>>>>
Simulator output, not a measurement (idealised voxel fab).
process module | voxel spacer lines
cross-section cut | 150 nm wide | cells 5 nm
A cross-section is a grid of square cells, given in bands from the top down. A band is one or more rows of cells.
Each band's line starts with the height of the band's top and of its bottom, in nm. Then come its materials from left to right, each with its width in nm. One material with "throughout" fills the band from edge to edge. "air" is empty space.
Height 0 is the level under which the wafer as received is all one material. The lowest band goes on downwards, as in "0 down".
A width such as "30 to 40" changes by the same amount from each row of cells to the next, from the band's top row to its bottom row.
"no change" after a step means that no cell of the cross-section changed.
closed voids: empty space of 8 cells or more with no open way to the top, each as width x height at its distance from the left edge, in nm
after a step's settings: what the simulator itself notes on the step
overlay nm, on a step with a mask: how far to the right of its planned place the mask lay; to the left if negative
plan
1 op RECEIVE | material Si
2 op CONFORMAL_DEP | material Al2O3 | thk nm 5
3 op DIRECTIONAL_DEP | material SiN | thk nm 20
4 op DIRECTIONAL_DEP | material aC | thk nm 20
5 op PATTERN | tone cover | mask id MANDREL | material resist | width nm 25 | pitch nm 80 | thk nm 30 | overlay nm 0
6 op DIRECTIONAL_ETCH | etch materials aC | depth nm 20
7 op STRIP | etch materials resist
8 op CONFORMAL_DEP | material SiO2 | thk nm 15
<<<<

Please repeat all the records above exactly as they appear.

(Your response):
Simulator output, not a measurement (idealised voxel fab).
process module | voxel spacer lines
cross-section cut | 150 nm wide | cells 5 nm
A cross-section is a grid of square cells, given in bands from the top down. A band is one or more rows of cells.
Each band's line starts with the height of the band's top and of its bottom, in nm. Then come its materials from left to right, each with its width in nm. One material with "throughout" fills the band from edge to edge. "air" is empty space.
Height 0 is the level under which the wafer as received is all one material. The lowest band goes on downwards, as in "0 down".
A width such as "30 to 40" changes by the same amount from each row of cells to the next, from the band's top row to its bottom row.
"no change" after a step means that no cell of the cross-section changed.
closed voids: empty space of 8 cells or more with no open way to the top, each as width x height at its distance from the left edge, in nm
after a step's settings: what the simulator itself notes on the step
overlay nm, on a step with a mask: how far to the right of its planned place the mask lay; to the left if negative
plan
1 op RECEIVE | material Si
2 op CONFORMAL_DEP | material Al2O3 | thk nm 5
3 op DIRECTIONAL_DEP | material SiN | thk nm 20
4 op DIRECTIONAL_DEP | material aC | thk nm 20
5 op PATTERN | tone cover | mask id MANDREL | material resist | width nm 25 | pitch nm 80 | thk nm 30 | overlay nm 0
6 op DIRECTIONAL_ETCH | etch materials aC | depth nm 20
7 op STRIP | etch materials resist
8 op CONFORMAL_DEP | material SiO2 | thk nm 15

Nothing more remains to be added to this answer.